Exercise: Among the entries below, extract exactly the lines that run from the one with "z -20 to -65 | SiO2: 35, Si: 100, SiO2: 35" through the one with "Tabulated closed voids: none", both ends included.

Record set:
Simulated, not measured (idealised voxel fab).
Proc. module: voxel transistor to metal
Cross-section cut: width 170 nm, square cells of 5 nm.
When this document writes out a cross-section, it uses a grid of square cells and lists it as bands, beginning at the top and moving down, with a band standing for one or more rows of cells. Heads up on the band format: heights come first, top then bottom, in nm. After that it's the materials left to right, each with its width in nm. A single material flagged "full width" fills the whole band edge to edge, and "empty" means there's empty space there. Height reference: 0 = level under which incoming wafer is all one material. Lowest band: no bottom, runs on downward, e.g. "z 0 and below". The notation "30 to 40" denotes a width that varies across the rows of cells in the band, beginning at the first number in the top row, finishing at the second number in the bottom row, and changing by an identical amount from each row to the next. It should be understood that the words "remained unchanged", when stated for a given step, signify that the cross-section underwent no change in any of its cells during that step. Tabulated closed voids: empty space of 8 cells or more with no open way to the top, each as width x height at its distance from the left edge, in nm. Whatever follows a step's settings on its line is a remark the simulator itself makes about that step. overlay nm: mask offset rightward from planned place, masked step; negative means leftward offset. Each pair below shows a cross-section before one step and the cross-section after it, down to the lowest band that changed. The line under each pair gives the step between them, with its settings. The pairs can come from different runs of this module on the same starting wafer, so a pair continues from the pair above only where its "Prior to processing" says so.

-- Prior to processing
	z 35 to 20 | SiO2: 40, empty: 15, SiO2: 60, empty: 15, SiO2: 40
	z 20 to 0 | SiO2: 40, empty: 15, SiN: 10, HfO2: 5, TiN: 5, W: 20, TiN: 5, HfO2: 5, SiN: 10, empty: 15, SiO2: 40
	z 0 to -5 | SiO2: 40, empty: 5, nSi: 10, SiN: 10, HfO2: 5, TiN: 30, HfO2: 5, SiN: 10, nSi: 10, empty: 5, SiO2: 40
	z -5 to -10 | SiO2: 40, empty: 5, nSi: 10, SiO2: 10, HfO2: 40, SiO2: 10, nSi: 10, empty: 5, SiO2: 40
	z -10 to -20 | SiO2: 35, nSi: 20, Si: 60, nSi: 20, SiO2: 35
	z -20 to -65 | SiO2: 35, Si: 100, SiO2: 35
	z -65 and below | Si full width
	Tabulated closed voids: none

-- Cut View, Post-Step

Result:
	z -20 to -65 | SiO2: 35, Si: 100, SiO2: 35
	z -65 and below | Si full width
	Tabulated closed voids: none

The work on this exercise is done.